__Assigned task__:
All of the data is to be repeated verbatim.

__Provided data__:
★ ★ ★ ★ ★ ★ ★
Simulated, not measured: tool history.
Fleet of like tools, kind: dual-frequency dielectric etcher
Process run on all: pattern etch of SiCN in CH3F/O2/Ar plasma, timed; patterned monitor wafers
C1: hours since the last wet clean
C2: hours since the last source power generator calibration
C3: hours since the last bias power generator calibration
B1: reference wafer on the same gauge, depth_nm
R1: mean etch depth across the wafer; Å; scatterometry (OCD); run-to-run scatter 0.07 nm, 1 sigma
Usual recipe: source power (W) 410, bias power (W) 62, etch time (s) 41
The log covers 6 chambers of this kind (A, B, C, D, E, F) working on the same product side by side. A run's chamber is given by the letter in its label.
★ ★ ★ ★ ★ ★ ★

__Task solution__:
Simulated, not measured: tool history.
Fleet of like tools, kind: dual-frequency dielectric etcher
Process run on all: pattern etch of SiCN in CH3F/O2/Ar plasma, timed; patterned monitor wafers
C1: hours since the last wet clean
C2: hours since the last source power generator calibration
C3: hours since the last bias power generator calibration
B1: reference wafer on the same gauge, depth_nm
R1: mean etch depth across the wafer; Å; scatterometry (OCD); run-to-run scatter 0.07 nm, 1 sigma
Usual recipe: source power (W) 410, bias power (W) 62, etch time (s) 41
The log covers 6 chambers of this kind (A, B, C, D, E, F) working on the same product side by side. A run's chamber is given by the letter in its label.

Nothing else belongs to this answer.